* _Dataset_:
=== Begin Enclosure ===

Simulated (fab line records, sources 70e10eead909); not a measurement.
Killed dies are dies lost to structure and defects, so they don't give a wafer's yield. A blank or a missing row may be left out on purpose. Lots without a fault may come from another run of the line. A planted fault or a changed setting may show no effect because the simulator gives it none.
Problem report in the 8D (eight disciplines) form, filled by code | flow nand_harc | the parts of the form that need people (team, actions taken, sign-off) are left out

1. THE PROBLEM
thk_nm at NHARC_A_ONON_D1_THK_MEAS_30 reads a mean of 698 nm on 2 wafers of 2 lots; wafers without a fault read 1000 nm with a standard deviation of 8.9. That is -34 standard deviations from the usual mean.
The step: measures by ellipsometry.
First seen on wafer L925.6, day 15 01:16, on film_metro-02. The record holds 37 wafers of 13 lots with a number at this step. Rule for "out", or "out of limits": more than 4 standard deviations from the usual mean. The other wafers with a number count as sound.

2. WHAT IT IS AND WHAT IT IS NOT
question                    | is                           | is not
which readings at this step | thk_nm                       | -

=== End Enclosure ===

* _Work item_:
Write out, from the lines above, only those from the line with "Problem report in" to the line with "1. THE PROBLEM", exactly as given, including the first and the last.

* _Exercise response_:
Problem report in the 8D (eight disciplines) form, filled by code | flow nand_harc | the parts of the form that need people (team, actions taken, sign-off) are left out

1. THE PROBLEM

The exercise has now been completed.